• [Brief] The full listing should be duplicated word for word.

───── Given entries ─────

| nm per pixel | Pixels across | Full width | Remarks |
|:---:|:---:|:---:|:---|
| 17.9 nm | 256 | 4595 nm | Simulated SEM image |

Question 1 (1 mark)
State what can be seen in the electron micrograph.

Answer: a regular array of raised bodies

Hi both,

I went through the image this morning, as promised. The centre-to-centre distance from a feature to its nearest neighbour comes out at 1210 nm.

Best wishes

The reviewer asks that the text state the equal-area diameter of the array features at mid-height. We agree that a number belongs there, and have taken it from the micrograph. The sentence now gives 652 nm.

─────

• [Worked solution]
| nm per pixel | Pixels across | Full width | Remarks |
|:---:|:---:|:---:|:---|
| 17.9 nm | 256 | 4595 nm | Simulated SEM image |

Question 1 (1 mark)
State what can be seen in the electron micrograph.

Answer: a regular array of raised bodies

Hi both,

I went through the image this morning, as promised. The centre-to-centre distance from a feature to its nearest neighbour comes out at 1210 nm.

Best wishes

The reviewer asks that the text state the equal-area diameter of the array features at mid-height. We agree that a number belongs there, and have taken it from the micrograph. The sentence now gives 652 nm.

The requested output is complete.